## Data listing
________________________________________
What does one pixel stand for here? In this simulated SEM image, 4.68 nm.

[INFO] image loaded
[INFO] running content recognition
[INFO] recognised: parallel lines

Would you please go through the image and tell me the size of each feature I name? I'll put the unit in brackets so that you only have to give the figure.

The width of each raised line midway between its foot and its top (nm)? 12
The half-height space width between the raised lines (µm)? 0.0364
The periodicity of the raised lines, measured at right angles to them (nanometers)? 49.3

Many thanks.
________________________________________

## Required action
Exactly as written, repeat the lines from the start of the listing through the line containing "The periodicity of", both included.

## Exercise solution
What does one pixel stand for here? In this simulated SEM image, 4.68 nm.

[INFO] image loaded
[INFO] running content recognition
[INFO] recognised: parallel lines

Would you please go through the image and tell me the size of each feature I name? I'll put the unit in brackets so that you only have to give the figure.

The width of each raised line midway between its foot and its top (nm)? 12
The half-height space width between the raised lines (µm)? 0.0364
The periodicity of the raised lines, measured at right angles to them (nanometers)? 49.3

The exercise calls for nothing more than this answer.